• [Supplied entries]
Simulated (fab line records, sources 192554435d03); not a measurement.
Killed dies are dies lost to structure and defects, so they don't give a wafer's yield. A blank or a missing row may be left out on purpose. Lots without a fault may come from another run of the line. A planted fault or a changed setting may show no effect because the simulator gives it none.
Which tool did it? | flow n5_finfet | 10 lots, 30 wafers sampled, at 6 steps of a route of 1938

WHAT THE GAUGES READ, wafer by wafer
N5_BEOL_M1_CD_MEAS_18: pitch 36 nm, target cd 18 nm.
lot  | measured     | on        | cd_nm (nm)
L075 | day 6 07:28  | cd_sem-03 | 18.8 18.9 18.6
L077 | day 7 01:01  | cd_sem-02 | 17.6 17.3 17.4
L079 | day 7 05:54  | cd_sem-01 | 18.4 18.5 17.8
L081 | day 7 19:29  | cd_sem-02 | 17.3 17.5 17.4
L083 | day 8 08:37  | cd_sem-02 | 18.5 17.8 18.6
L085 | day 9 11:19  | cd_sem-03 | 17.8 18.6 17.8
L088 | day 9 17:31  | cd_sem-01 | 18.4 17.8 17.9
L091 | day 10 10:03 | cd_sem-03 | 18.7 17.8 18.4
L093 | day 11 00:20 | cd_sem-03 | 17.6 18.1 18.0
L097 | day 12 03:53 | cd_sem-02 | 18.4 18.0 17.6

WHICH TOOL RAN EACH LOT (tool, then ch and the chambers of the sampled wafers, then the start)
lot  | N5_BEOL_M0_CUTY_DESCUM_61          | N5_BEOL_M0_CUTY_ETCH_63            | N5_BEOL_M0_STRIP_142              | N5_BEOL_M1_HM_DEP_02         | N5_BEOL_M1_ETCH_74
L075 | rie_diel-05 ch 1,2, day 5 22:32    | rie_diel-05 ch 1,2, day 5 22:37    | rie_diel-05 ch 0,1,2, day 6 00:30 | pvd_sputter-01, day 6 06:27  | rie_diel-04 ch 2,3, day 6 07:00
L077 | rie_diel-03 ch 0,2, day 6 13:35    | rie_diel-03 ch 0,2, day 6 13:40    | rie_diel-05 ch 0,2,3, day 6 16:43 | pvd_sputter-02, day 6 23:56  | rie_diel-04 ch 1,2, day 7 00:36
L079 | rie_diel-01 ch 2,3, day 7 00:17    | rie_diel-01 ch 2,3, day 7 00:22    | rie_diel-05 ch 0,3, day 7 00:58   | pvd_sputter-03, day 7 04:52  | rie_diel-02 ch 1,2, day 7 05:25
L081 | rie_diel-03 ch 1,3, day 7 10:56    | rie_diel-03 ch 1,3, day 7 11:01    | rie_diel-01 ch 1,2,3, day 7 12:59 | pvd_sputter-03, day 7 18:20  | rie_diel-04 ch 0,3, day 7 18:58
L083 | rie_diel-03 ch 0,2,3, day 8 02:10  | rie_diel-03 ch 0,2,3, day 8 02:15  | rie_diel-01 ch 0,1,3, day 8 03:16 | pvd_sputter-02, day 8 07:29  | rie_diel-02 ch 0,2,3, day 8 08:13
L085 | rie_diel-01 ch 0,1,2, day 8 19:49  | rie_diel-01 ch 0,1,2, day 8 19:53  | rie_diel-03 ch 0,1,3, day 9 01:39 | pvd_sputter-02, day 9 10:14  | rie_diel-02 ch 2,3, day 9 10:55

• [Assigned task] Return only the part of the records above that opens with the line containing "Which tool did" and closes with the line containing "L097 | day 12", ends included.

• [Exercise solution]
Which tool did it? | flow n5_finfet | 10 lots, 30 wafers sampled, at 6 steps of a route of 1938

WHAT THE GAUGES READ, wafer by wafer
N5_BEOL_M1_CD_MEAS_18: pitch 36 nm, target cd 18 nm.
lot  | measured     | on        | cd_nm (nm)
L075 | day 6 07:28  | cd_sem-03 | 18.8 18.9 18.6
L077 | day 7 01:01  | cd_sem-02 | 17.6 17.3 17.4
L079 | day 7 05:54  | cd_sem-01 | 18.4 18.5 17.8
L081 | day 7 19:29  | cd_sem-02 | 17.3 17.5 17.4
L083 | day 8 08:37  | cd_sem-02 | 18.5 17.8 18.6
L085 | day 9 11:19  | cd_sem-03 | 17.8 18.6 17.8
L088 | day 9 17:31  | cd_sem-01 | 18.4 17.8 17.9
L091 | day 10 10:03 | cd_sem-03 | 18.7 17.8 18.4
L093 | day 11 00:20 | cd_sem-03 | 17.6 18.1 18.0
L097 | day 12 03:53 | cd_sem-02 | 18.4 18.0 17.6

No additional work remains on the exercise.